***

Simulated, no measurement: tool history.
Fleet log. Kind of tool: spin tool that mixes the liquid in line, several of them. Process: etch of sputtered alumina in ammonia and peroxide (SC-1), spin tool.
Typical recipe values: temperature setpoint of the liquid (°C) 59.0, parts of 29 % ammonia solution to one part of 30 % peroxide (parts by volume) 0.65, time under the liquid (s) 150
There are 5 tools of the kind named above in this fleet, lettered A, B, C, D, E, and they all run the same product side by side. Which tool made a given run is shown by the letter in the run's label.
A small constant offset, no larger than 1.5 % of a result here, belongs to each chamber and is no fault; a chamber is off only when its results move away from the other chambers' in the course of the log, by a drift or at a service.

***

All entries are to be copied exactly as they read.

Simulated, no measurement: tool history.
Fleet log. Kind of tool: spin tool that mixes the liquid in line, several of them. Process: etch of sputtered alumina in ammonia and peroxide (SC-1), spin tool.
Typical recipe values: temperature setpoint of the liquid (°C) 59.0, parts of 29 % ammonia solution to one part of 30 % peroxide (parts by volume) 0.65, time under the liquid (s) 150
There are 5 tools of the kind named above in this fleet, lettered A, B, C, D, E, and they all run the same product side by side. Which tool made a given run is shown by the letter in the run's label.
A small constant offset, no larger than 1.5 % of a result here, belongs to each chamber and is no fault; a chamber is off only when its results move away from the other chambers' in the course of the log, by a drift or at a service.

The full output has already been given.